EXERCISE DATA:
______________________________
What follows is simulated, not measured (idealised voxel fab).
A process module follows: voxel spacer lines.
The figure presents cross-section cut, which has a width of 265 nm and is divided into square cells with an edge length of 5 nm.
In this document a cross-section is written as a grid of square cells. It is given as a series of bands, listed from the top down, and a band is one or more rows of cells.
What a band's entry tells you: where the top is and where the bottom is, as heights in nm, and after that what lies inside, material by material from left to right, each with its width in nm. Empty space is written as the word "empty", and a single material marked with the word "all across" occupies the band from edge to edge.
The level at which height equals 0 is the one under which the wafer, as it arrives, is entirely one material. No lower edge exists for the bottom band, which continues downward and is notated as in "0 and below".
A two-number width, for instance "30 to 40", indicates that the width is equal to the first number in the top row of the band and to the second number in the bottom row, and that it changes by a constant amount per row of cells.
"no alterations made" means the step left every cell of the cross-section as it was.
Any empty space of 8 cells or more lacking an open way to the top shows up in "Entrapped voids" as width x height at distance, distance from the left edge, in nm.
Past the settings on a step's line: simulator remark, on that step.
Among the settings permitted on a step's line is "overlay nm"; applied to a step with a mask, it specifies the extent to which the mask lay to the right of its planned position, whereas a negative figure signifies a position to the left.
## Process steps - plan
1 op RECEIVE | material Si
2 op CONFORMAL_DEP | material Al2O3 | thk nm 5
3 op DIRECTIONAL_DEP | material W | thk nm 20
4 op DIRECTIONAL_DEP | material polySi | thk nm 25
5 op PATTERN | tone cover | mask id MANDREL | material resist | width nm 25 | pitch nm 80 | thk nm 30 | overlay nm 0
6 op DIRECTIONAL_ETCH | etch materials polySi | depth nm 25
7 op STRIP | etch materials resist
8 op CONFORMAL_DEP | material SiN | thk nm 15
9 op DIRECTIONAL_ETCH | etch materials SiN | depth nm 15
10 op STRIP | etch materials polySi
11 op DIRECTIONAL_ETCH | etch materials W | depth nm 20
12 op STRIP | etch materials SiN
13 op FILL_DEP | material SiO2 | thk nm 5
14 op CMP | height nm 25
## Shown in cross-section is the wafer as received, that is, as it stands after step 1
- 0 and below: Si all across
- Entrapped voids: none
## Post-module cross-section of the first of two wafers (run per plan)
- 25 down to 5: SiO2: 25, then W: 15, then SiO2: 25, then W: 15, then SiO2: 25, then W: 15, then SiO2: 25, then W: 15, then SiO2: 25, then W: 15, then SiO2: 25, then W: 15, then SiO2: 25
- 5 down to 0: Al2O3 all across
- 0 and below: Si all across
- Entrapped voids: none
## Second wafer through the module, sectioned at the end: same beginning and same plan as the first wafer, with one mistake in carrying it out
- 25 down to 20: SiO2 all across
______________________________

Beginning at the line with "12 op STRIP | etch materials SiN" and ending at the line with "## Second wafer", reproduce each line of the data above exactly, and add no other lines.

12 op STRIP | etch materials SiN
13 op FILL_DEP | material SiO2 | thk nm 5
14 op CMP | height nm 25
## Shown in cross-section is the wafer as received, that is, as it stands after step 1
- 0 and below: Si all across
- Entrapped voids: none
## Post-module cross-section of the first of two wafers (run per plan)
- 25 down to 5: SiO2: 25, then W: 15, then SiO2: 25, then W: 15, then SiO2: 25, then W: 15, then SiO2: 25, then W: 15, then SiO2: 25, then W: 15, then SiO2: 25, then W: 15, then SiO2: 25
- 5 down to 0: Al2O3 all across
- 0 and below: Si all across
- Entrapped voids: none
## Second wafer through the module, sectioned at the end: same beginning and same plan as the first wafer, with one mistake in carrying it out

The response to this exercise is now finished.